For the entries below, repeat exactly each line starting with the one that contains "At NHARC_END_SORT_01 the" and going on through the one that contains "L386 | day 30", and no others.

** Opening Source data block **

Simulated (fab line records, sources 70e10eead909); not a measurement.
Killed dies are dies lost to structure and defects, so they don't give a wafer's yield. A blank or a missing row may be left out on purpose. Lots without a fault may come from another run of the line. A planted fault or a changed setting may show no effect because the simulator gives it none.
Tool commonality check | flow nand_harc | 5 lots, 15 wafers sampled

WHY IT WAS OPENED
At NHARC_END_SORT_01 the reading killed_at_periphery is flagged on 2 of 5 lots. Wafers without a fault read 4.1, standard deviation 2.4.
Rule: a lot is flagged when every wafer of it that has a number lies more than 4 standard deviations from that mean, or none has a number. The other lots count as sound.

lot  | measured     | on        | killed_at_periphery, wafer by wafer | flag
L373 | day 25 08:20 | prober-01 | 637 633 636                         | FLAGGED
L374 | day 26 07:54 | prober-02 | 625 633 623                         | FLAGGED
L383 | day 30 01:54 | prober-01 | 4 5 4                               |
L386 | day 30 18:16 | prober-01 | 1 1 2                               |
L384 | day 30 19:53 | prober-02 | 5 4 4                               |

** Closing Source data block **

> Written answer
At NHARC_END_SORT_01 the reading killed_at_periphery is flagged on 2 of 5 lots. Wafers without a fault read 4.1, standard deviation 2.4.
Rule: a lot is flagged when every wafer of it that has a number lies more than 4 standard deviations from that mean, or none has a number. The other lots count as sound.

lot  | measured     | on        | killed_at_periphery, wafer by wafer | flag
L373 | day 25 08:20 | prober-01 | 637 633 636                         | FLAGGED
L374 | day 26 07:54 | prober-02 | 625 633 623                         | FLAGGED
L383 | day 30 01:54 | prober-01 | 4 5 4                               |
L386 | day 30 18:16 | prober-01 | 1 1 2                               |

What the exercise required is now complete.